* [Requirement] Starting at the first line of the entries below, output every line exactly, up to and including the line with "line CD at half".

* [Data supplied]
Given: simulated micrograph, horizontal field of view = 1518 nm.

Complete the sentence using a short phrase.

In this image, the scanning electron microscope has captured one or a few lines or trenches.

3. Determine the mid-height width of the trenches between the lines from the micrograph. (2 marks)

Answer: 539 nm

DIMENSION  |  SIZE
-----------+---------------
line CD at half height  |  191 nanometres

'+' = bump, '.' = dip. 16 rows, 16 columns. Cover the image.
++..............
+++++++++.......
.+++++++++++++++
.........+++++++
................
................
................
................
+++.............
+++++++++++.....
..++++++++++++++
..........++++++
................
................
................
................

* [Your solution]
Given: simulated micrograph, horizontal field of view = 1518 nm.

Complete the sentence using a short phrase.

In this image, the scanning electron microscope has captured one or a few lines or trenches.

3. Determine the mid-height width of the trenches between the lines from the micrograph. (2 marks)

Answer: 539 nm

DIMENSION  |  SIZE
-----------+---------------
line CD at half height  |  191 nanometres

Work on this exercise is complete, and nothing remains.